▸ TASK ITEM: Write out the whole listing word for word.

________________________

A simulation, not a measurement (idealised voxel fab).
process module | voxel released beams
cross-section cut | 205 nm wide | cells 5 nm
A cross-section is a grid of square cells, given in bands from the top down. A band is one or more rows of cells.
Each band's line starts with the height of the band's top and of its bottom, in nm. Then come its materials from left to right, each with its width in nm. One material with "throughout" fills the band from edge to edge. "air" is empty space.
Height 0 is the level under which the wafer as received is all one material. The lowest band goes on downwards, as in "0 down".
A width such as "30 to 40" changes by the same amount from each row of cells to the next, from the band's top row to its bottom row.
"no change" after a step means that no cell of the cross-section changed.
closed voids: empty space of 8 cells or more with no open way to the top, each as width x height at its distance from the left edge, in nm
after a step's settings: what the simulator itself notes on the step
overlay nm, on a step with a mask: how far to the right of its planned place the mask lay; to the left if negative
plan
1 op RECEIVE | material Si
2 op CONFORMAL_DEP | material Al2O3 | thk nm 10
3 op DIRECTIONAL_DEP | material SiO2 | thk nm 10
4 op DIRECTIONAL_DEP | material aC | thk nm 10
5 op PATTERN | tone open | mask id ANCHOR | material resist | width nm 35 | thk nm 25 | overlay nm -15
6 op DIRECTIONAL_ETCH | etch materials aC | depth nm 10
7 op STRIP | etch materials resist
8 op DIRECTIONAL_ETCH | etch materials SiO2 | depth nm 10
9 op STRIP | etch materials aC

________________________

▸ EXPECTED ANSWER:
A simulation, not a measurement (idealised voxel fab).
process module | voxel released beams
cross-section cut | 205 nm wide | cells 5 nm
A cross-section is a grid of square cells, given in bands from the top down. A band is one or more rows of cells.
Each band's line starts with the height of the band's top and of its bottom, in nm. Then come its materials from left to right, each with its width in nm. One material with "throughout" fills the band from edge to edge. "air" is empty space.
Height 0 is the level under which the wafer as received is all one material. The lowest band goes on downwards, as in "0 down".
A width such as "30 to 40" changes by the same amount from each row of cells to the next, from the band's top row to its bottom row.
"no change" after a step means that no cell of the cross-section changed.
closed voids: empty space of 8 cells or more with no open way to the top, each as width x height at its distance from the left edge, in nm
after a step's settings: what the simulator itself notes on the step
overlay nm, on a step with a mask: how far to the right of its planned place the mask lay; to the left if negative
plan
1 op RECEIVE | material Si
2 op CONFORMAL_DEP | material Al2O3 | thk nm 10
3 op DIRECTIONAL_DEP | material SiO2 | thk nm 10
4 op DIRECTIONAL_DEP | material aC | thk nm 10
5 op PATTERN | tone open | mask id ANCHOR | material resist | width nm 35 | thk nm 25 | overlay nm -15
6 op DIRECTIONAL_ETCH | etch materials aC | depth nm 10
7 op STRIP | etch materials resist
8 op DIRECTIONAL_ETCH | etch materials SiO2 | depth nm 10
9 op STRIP | etch materials aC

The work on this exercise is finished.